• [Record excerpts]:
***

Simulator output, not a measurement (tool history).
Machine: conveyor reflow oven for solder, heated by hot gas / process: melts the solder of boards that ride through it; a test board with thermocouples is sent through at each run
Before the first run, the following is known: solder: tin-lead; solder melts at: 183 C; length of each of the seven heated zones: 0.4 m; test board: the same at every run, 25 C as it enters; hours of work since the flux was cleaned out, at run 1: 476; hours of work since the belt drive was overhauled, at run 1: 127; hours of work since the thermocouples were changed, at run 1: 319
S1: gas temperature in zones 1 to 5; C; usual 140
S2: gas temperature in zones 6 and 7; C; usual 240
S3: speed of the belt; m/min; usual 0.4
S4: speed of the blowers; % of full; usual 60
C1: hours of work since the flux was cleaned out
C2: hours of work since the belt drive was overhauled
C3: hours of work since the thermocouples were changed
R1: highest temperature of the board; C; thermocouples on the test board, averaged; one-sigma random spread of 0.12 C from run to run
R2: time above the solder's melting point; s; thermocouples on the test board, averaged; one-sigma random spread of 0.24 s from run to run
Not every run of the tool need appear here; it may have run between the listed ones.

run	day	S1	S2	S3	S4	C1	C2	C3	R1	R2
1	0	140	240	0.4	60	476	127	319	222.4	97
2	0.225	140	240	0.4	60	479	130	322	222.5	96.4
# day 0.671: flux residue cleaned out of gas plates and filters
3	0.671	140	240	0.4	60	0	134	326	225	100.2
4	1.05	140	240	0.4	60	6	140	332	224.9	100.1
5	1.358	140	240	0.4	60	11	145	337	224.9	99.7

***

• [Work request]: Repeat exactly the lines of the data from the first one through the line with "Machine: conveyor reflow", both of them included.

• [Written solution]:
Simulator output, not a measurement (tool history).
Machine: conveyor reflow oven for solder, heated by hot gas / process: melts the solder of boards that ride through it; a test board with thermocouples is sent through at each run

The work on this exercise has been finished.